WORK ORDER: Copy out, exactly, the first line of the entries below and every line after it through the one containing "Trainee: And X means low?".

DATASET RECORDS:
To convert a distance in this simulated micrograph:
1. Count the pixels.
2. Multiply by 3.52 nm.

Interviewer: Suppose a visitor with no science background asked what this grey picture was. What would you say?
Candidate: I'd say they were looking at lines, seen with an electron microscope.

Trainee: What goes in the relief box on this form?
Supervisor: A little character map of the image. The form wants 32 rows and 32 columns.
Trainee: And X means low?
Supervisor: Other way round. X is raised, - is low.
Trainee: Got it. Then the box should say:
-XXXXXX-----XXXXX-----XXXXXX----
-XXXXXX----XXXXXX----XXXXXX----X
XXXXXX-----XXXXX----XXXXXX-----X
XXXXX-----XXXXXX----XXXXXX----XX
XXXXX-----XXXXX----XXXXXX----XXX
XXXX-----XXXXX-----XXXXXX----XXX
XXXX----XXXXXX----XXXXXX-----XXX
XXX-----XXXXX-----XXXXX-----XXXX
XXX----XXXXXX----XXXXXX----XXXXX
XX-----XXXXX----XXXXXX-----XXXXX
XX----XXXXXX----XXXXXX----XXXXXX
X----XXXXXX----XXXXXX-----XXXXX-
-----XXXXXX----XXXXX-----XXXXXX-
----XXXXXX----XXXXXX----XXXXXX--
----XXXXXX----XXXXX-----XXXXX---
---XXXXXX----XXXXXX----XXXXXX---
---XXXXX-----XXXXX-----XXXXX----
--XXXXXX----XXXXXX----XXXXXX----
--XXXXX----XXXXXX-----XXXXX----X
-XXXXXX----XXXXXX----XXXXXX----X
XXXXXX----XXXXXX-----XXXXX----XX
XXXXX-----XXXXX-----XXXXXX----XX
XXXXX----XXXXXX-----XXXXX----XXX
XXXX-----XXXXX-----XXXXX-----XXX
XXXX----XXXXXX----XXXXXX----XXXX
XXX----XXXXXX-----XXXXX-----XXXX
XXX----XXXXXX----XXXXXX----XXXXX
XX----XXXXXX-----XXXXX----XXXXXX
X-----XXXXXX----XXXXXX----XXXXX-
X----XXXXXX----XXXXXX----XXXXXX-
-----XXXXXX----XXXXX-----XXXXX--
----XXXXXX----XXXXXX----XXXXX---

WRITTEN REPLY:
To convert a distance in this simulated micrograph:
1. Count the pixels.
2. Multiply by 3.52 nm.

Interviewer: Suppose a visitor with no science background asked what this grey picture was. What would you say?
Candidate: I'd say they were looking at lines, seen with an electron microscope.

Trainee: What goes in the relief box on this form?
Supervisor: A little character map of the image. The form wants 32 rows and 32 columns.
Trainee: And X means low?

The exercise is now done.